▶ [ASSIGNMENT]:
Quote every line from the top of the listing down to and including the line that contains "7.53 / Si 674.85 um".

++++

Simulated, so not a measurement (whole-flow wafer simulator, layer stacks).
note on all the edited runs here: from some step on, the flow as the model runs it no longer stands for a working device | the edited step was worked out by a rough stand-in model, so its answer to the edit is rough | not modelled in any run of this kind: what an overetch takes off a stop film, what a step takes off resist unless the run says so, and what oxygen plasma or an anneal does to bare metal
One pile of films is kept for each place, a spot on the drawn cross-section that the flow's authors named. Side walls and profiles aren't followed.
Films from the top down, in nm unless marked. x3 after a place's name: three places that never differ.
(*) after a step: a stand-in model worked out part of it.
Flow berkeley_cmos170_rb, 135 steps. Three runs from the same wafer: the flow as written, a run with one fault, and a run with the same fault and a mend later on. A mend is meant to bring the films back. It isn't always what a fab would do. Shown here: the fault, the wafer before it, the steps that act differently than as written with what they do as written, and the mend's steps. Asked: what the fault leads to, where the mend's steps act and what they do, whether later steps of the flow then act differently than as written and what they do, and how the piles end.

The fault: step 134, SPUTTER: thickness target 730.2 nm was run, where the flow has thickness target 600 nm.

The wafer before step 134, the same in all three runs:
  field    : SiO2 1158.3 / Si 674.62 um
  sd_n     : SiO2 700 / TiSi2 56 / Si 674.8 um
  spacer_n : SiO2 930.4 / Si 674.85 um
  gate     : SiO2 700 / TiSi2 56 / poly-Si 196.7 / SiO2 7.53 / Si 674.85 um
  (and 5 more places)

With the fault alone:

++++

▶ [RESPONSE AREA]:
Simulated, so not a measurement (whole-flow wafer simulator, layer stacks).
note on all the edited runs here: from some step on, the flow as the model runs it no longer stands for a working device | the edited step was worked out by a rough stand-in model, so its answer to the edit is rough | not modelled in any run of this kind: what an overetch takes off a stop film, what a step takes off resist unless the run says so, and what oxygen plasma or an anneal does to bare metal
One pile of films is kept for each place, a spot on the drawn cross-section that the flow's authors named. Side walls and profiles aren't followed.
Films from the top down, in nm unless marked. x3 after a place's name: three places that never differ.
(*) after a step: a stand-in model worked out part of it.
Flow berkeley_cmos170_rb, 135 steps. Three runs from the same wafer: the flow as written, a run with one fault, and a run with the same fault and a mend later on. A mend is meant to bring the films back. It isn't always what a fab would do. Shown here: the fault, the wafer before it, the steps that act differently than as written with what they do as written, and the mend's steps. Asked: what the fault leads to, where the mend's steps act and what they do, whether later steps of the flow then act differently than as written and what they do, and how the piles end.

The fault: step 134, SPUTTER: thickness target 730.2 nm was run, where the flow has thickness target 600 nm.

The wafer before step 134, the same in all three runs:
  field    : SiO2 1158.3 / Si 674.62 um
  sd_n     : SiO2 700 / TiSi2 56 / Si 674.8 um
  spacer_n : SiO2 930.4 / Si 674.85 um
  gate     : SiO2 700 / TiSi2 56 / poly-Si 196.7 / SiO2 7.53 / Si 674.85 um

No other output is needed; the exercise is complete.